> _TASK ITEM_:
Below are some records; quote exactly the lines from the one that contains "Killed dies count" through the one that contains "The step: polishes, stops", inclusive, and no others.

> _RECORDS SHOWN_:
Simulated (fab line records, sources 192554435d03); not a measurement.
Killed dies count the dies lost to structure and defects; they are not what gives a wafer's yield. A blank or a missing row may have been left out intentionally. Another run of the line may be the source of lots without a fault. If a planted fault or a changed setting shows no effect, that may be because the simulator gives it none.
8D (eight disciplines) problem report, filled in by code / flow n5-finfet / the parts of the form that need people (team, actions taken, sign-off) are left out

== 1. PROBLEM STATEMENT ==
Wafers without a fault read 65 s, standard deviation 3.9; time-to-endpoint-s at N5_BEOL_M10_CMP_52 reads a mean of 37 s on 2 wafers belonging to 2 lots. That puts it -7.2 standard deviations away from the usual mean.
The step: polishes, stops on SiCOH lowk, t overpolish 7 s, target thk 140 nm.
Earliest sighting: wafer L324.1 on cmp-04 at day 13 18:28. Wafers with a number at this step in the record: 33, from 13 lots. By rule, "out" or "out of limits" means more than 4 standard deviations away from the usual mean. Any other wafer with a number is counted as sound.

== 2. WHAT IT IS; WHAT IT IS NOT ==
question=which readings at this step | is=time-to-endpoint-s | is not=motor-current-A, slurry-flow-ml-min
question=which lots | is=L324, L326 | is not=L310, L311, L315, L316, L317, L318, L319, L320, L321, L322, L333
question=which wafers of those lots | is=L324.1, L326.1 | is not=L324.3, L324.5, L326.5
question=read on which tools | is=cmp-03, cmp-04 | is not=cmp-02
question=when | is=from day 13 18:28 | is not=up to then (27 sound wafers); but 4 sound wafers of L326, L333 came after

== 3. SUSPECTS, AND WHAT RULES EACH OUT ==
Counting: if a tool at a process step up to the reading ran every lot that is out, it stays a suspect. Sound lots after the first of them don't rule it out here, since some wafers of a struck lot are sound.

> _EXERCISE RESULT_:
Killed dies count the dies lost to structure and defects; they are not what gives a wafer's yield. A blank or a missing row may have been left out intentionally. Another run of the line may be the source of lots without a fault. If a planted fault or a changed setting shows no effect, that may be because the simulator gives it none.
8D (eight disciplines) problem report, filled in by code / flow n5-finfet / the parts of the form that need people (team, actions taken, sign-off) are left out

== 1. PROBLEM STATEMENT ==
Wafers without a fault read 65 s, standard deviation 3.9; time-to-endpoint-s at N5_BEOL_M10_CMP_52 reads a mean of 37 s on 2 wafers belonging to 2 lots. That puts it -7.2 standard deviations away from the usual mean.
The step: polishes, stops on SiCOH lowk, t overpolish 7 s, target thk 140 nm.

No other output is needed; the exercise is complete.